Information provided.
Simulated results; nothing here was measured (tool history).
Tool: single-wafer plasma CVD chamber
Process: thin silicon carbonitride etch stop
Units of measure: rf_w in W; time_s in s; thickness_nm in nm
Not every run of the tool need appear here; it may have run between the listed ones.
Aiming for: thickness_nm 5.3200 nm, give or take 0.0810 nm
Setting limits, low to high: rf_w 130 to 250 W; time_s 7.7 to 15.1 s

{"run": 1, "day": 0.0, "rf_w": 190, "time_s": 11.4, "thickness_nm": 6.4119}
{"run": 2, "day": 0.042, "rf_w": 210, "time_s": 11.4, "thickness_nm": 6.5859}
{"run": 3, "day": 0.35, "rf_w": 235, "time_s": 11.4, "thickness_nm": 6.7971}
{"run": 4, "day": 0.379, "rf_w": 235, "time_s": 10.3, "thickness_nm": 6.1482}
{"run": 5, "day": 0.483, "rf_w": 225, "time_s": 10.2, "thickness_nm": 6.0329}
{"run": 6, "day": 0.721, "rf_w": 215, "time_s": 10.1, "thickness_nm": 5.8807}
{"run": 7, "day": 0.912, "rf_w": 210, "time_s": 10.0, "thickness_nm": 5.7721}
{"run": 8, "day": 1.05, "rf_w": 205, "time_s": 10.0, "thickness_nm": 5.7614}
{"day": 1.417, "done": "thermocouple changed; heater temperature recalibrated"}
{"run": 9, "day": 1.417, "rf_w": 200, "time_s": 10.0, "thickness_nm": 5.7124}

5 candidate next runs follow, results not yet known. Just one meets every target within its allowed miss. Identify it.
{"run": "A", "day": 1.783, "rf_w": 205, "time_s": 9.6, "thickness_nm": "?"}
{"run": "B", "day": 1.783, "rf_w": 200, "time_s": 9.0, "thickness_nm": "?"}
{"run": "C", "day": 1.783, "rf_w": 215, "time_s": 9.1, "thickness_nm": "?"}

Work instruction. In the answer, the lines from the first line of the data above through the line containing "Aiming for: thickness_nm" must appear exactly as written, with nothing else.

Your response.
Simulated results; nothing here was measured (tool history).
Tool: single-wafer plasma CVD chamber
Process: thin silicon carbonitride etch stop
Units of measure: rf_w in W; time_s in s; thickness_nm in nm
Not every run of the tool need appear here; it may have run between the listed ones.
Aiming for: thickness_nm 5.3200 nm, give or take 0.0810 nm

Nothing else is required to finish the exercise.